Dataset:
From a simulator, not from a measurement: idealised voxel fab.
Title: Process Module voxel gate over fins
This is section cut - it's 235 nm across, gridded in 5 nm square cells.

Work order: Down to the final line, the data above must be copied exactly.

Exercise output:
From a simulator, not from a measurement: idealised voxel fab.
Title: Process Module voxel gate over fins
This is section cut - it's 235 nm across, gridded in 5 nm square cells.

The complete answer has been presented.